--- START ---

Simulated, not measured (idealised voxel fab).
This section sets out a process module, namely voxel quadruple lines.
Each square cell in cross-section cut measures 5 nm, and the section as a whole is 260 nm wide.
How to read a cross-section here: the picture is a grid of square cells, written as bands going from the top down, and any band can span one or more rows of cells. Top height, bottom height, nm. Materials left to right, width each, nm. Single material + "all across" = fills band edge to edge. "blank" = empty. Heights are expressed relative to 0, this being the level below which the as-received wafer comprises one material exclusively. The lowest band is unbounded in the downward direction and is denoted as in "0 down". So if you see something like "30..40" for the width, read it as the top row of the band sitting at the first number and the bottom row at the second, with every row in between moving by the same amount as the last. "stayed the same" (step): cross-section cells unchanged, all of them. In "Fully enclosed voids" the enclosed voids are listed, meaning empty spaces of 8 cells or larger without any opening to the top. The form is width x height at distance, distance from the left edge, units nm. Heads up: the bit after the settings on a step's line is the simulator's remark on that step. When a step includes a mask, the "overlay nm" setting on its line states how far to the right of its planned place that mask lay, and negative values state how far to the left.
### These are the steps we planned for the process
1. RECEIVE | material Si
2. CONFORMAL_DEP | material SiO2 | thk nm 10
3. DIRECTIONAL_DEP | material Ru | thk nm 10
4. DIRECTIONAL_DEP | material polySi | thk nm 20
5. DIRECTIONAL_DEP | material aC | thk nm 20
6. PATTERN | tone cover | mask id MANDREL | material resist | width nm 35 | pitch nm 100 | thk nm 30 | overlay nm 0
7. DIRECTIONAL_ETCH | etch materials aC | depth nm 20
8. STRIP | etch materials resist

--- END ---

> **Assignment**:
Start with the line above that contains "6. PATTERN |" and stop after the line that contains "7. DIRECTIONAL_ETCH |". Output those lines exactly, and only those.

> **Task answer**:
6. PATTERN | tone cover | mask id MANDREL | material resist | width nm 35 | pitch nm 100 | thk nm 30 | overlay nm 0
7. DIRECTIONAL_ETCH | etch materials aC | depth nm 20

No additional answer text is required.